Below are some records; return each one exactly.

(RECORDS PROVIDED begins)
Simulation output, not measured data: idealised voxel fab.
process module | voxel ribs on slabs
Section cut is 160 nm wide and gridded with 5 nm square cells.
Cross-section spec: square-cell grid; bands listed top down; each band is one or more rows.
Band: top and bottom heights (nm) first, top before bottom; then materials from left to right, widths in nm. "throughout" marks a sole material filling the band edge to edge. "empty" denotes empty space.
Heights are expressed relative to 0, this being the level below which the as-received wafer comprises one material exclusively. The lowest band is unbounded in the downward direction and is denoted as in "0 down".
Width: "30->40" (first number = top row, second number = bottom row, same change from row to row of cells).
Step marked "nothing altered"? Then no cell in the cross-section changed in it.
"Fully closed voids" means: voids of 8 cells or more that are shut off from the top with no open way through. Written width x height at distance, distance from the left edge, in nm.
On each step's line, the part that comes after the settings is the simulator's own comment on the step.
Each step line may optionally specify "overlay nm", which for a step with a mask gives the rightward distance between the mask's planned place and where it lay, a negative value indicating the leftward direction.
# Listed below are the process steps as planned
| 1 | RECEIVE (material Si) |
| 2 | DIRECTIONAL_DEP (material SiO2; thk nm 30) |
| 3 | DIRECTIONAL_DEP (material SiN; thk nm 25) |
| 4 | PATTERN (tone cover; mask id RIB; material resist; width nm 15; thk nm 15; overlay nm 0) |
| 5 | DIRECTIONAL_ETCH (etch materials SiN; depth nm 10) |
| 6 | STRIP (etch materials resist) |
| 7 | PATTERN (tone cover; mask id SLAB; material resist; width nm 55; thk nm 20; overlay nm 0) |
(RECORDS PROVIDED ends)

= EXERCISE ANSWER =
Simulation output, not measured data: idealised voxel fab.
process module | voxel ribs on slabs
Section cut is 160 nm wide and gridded with 5 nm square cells.
Cross-section spec: square-cell grid; bands listed top down; each band is one or more rows.
Band: top and bottom heights (nm) first, top before bottom; then materials from left to right, widths in nm. "throughout" marks a sole material filling the band edge to edge. "empty" denotes empty space.
Heights are expressed relative to 0, this being the level below which the as-received wafer comprises one material exclusively. The lowest band is unbounded in the downward direction and is denoted as in "0 down".
Width: "30->40" (first number = top row, second number = bottom row, same change from row to row of cells).
Step marked "nothing altered"? Then no cell in the cross-section changed in it.
"Fully closed voids" means: voids of 8 cells or more that are shut off from the top with no open way through. Written width x height at distance, distance from the left edge, in nm.
On each step's line, the part that comes after the settings is the simulator's own comment on the step.
Each step line may optionally specify "overlay nm", which for a step with a mask gives the rightward distance between the mask's planned place and where it lay, a negative value indicating the leftward direction.
# Listed below are the process steps as planned
| 1 | RECEIVE (material Si) |
| 2 | DIRECTIONAL_DEP (material SiO2; thk nm 30) |
| 3 | DIRECTIONAL_DEP (material SiN; thk nm 25) |
| 4 | PATTERN (tone cover; mask id RIB; material resist; width nm 15; thk nm 15; overlay nm 0) |
| 5 | DIRECTIONAL_ETCH (etch materials SiN; depth nm 10) |
| 6 | STRIP (etch materials resist) |
| 7 | PATTERN (tone cover; mask id SLAB; material resist; width nm 55; thk nm 20; overlay nm 0) |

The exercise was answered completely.